________________________
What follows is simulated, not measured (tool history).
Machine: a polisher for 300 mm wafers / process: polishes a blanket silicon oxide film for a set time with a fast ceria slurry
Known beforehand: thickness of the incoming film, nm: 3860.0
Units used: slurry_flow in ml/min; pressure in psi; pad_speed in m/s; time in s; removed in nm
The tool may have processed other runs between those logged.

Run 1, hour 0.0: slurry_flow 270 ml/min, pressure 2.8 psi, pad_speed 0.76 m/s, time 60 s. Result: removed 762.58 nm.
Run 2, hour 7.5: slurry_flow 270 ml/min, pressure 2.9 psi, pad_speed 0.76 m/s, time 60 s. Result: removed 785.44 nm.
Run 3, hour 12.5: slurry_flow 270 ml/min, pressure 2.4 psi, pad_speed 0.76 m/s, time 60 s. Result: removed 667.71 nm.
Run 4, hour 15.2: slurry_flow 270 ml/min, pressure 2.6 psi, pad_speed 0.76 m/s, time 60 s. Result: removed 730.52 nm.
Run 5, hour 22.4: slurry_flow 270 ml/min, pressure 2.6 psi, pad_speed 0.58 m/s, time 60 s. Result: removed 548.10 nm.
________________________

**Exercise**
Restate the data in full so that no line differs from the original.

**Exercise solution**
What follows is simulated, not measured (tool history).
Machine: a polisher for 300 mm wafers / process: polishes a blanket silicon oxide film for a set time with a fast ceria slurry
Known beforehand: thickness of the incoming film, nm: 3860.0
Units used: slurry_flow in ml/min; pressure in psi; pad_speed in m/s; time in s; removed in nm
The tool may have processed other runs between those logged.

Run 1, hour 0.0: slurry_flow 270 ml/min, pressure 2.8 psi, pad_speed 0.76 m/s, time 60 s. Result: removed 762.58 nm.
Run 2, hour 7.5: slurry_flow 270 ml/min, pressure 2.9 psi, pad_speed 0.76 m/s, time 60 s. Result: removed 785.44 nm.
Run 3, hour 12.5: slurry_flow 270 ml/min, pressure 2.4 psi, pad_speed 0.76 m/s, time 60 s. Result: removed 667.71 nm.
Run 4, hour 15.2: slurry_flow 270 ml/min, pressure 2.6 psi, pad_speed 0.76 m/s, time 60 s. Result: removed 730.52 nm.
Run 5, hour 22.4: slurry_flow 270 ml/min, pressure 2.6 psi, pad_speed 0.58 m/s, time 60 s. Result: removed 548.10 nm.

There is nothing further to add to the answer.